Give back exactly the first lines of the entries below, through the line with "route shown NAME@n: NAME".

■ **Supplied records**

========================================

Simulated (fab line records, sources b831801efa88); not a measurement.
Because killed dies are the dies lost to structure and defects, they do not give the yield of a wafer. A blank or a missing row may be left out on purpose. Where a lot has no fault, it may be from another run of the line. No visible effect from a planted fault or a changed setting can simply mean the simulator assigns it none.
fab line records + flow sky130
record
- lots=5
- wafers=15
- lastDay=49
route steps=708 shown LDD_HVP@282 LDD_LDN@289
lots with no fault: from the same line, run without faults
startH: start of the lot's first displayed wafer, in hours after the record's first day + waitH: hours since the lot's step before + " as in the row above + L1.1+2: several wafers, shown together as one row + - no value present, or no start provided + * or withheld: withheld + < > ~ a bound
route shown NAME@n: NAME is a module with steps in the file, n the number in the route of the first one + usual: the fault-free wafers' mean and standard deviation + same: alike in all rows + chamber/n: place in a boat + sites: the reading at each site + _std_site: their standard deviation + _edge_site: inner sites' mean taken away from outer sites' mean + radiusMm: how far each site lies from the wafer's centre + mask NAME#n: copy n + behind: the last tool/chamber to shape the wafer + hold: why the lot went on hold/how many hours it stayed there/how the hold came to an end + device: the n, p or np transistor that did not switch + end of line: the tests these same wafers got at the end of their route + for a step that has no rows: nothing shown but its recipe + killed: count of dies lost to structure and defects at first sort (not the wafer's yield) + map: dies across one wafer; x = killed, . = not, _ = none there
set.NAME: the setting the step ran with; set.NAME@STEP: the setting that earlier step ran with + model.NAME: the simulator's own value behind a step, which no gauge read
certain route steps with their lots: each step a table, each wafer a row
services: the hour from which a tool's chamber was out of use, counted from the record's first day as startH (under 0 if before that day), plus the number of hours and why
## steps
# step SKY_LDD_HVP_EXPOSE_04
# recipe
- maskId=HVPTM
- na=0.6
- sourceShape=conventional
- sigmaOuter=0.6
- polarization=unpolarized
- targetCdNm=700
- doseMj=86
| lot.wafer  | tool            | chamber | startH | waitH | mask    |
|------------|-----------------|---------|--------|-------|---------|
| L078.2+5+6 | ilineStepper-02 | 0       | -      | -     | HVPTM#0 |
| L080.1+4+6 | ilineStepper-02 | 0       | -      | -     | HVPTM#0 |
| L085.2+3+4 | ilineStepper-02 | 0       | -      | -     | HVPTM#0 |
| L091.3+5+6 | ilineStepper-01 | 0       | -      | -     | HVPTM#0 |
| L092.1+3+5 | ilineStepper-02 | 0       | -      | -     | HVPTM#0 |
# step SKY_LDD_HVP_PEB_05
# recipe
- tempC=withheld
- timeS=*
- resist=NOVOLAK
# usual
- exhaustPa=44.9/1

========================================

■ **Your response**
Simulated (fab line records, sources b831801efa88); not a measurement.
Because killed dies are the dies lost to structure and defects, they do not give the yield of a wafer. A blank or a missing row may be left out on purpose. Where a lot has no fault, it may be from another run of the line. No visible effect from a planted fault or a changed setting can simply mean the simulator assigns it none.
fab line records + flow sky130
record
- lots=5
- wafers=15
- lastDay=49
route steps=708 shown LDD_HVP@282 LDD_LDN@289
lots with no fault: from the same line, run without faults
startH: start of the lot's first displayed wafer, in hours after the record's first day + waitH: hours since the lot's step before + " as in the row above + L1.1+2: several wafers, shown together as one row + - no value present, or no start provided + * or withheld: withheld + < > ~ a bound
route shown NAME@n: NAME is a module with steps in the file, n the number in the route of the first one + usual: the fault-free wafers' mean and standard deviation + same: alike in all rows + chamber/n: place in a boat + sites: the reading at each site + _std_site: their standard deviation + _edge_site: inner sites' mean taken away from outer sites' mean + radiusMm: how far each site lies from the wafer's centre + mask NAME#n: copy n + behind: the last tool/chamber to shape the wafer + hold: why the lot went on hold/how many hours it stayed there/how the hold came to an end + device: the n, p or np transistor that did not switch + end of line: the tests these same wafers got at the end of their route + for a step that has no rows: nothing shown but its recipe + killed: count of dies lost to structure and defects at first sort (not the wafer's yield) + map: dies across one wafer; x = killed, . = not, _ = none there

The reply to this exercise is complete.